Action item: Starting at the first line of the listing below and ending at the line with "Supervisor: I need", copy each line exactly.

━━ Given data

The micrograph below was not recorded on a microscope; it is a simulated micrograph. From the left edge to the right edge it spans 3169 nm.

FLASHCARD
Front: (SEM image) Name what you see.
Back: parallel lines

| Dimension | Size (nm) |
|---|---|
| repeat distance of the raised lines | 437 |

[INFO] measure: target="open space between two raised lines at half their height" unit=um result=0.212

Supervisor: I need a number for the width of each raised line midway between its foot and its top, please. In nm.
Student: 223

━━━━

Expected answer:
The micrograph below was not recorded on a microscope; it is a simulated micrograph. From the left edge to the right edge it spans 3169 nm.

FLASHCARD
Front: (SEM image) Name what you see.
Back: parallel lines

| Dimension | Size (nm) |
|---|---|
| repeat distance of the raised lines | 437 |

[INFO] measure: target="open space between two raised lines at half their height" unit=um result=0.212

Supervisor: I need a number for the width of each raised line midway between its foot and its top, please. In nm.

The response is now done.